§ WORK REQUEST: Starting at the line that has "1327.3 | 1330.6 |" and stopping after the line that has "1431.6 | 1409.6 |", reproduce the listing below exactly; omit everything else.

>>>

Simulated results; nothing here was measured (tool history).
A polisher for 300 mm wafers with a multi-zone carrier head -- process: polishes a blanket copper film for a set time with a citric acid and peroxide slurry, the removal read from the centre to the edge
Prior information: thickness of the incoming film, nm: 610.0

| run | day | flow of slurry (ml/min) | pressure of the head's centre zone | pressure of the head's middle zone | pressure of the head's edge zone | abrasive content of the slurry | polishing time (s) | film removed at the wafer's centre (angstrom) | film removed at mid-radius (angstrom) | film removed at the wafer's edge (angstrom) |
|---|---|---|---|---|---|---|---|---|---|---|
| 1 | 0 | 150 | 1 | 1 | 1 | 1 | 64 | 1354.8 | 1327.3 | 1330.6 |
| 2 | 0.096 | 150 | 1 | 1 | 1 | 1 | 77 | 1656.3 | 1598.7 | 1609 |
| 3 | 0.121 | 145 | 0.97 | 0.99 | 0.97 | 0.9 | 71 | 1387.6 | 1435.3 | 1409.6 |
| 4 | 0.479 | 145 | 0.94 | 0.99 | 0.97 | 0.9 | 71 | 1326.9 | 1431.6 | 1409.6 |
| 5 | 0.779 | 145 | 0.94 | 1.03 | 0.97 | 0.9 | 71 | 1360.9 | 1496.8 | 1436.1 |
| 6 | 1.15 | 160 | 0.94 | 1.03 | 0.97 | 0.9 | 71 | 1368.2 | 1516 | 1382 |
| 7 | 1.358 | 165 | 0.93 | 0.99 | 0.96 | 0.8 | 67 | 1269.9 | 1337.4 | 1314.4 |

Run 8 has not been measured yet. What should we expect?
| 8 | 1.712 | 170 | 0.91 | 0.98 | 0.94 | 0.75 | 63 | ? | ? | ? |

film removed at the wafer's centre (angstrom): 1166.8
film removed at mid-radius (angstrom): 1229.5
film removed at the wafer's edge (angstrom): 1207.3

<<<

§ WRITTEN REPLY:
| 1 | 0 | 150 | 1 | 1 | 1 | 1 | 64 | 1354.8 | 1327.3 | 1330.6 |
| 2 | 0.096 | 150 | 1 | 1 | 1 | 1 | 77 | 1656.3 | 1598.7 | 1609 |
| 3 | 0.121 | 145 | 0.97 | 0.99 | 0.97 | 0.9 | 71 | 1387.6 | 1435.3 | 1409.6 |
| 4 | 0.479 | 145 | 0.94 | 0.99 | 0.97 | 0.9 | 71 | 1326.9 | 1431.6 | 1409.6 |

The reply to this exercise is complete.